=-=-=-=-=
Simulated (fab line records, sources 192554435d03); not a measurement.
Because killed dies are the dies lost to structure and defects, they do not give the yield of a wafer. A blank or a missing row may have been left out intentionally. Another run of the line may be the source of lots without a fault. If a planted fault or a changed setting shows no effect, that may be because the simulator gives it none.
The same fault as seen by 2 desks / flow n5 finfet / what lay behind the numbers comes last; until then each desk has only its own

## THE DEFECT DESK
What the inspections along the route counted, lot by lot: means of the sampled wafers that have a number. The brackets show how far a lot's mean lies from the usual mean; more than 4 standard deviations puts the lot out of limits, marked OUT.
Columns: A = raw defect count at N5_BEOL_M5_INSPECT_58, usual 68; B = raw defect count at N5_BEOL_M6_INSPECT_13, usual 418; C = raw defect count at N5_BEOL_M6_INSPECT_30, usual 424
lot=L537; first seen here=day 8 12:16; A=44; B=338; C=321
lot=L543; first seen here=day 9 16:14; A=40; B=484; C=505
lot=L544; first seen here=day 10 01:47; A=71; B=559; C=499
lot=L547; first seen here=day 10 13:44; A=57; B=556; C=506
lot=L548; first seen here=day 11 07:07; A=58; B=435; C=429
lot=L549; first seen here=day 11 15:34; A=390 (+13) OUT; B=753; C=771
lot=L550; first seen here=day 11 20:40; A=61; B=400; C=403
=-=-=-=-=

Required action
Could you copy every record above exactly as written?

Exercise answer
Simulated (fab line records, sources 192554435d03); not a measurement.
Because killed dies are the dies lost to structure and defects, they do not give the yield of a wafer. A blank or a missing row may have been left out intentionally. Another run of the line may be the source of lots without a fault. If a planted fault or a changed setting shows no effect, that may be because the simulator gives it none.
The same fault as seen by 2 desks / flow n5 finfet / what lay behind the numbers comes last; until then each desk has only its own

## THE DEFECT DESK
What the inspections along the route counted, lot by lot: means of the sampled wafers that have a number. The brackets show how far a lot's mean lies from the usual mean; more than 4 standard deviations puts the lot out of limits, marked OUT.
Columns: A = raw defect count at N5_BEOL_M5_INSPECT_58, usual 68; B = raw defect count at N5_BEOL_M6_INSPECT_13, usual 418; C = raw defect count at N5_BEOL_M6_INSPECT_30, usual 424
lot=L537; first seen here=day 8 12:16; A=44; B=338; C=321
lot=L543; first seen here=day 9 16:14; A=40; B=484; C=505
lot=L544; first seen here=day 10 01:47; A=71; B=559; C=499
lot=L547; first seen here=day 10 13:44; A=57; B=556; C=506
lot=L548; first seen here=day 11 07:07; A=58; B=435; C=429
lot=L549; first seen here=day 11 15:34; A=390 (+13) OUT; B=753; C=771
lot=L550; first seen here=day 11 20:40; A=61; B=400; C=403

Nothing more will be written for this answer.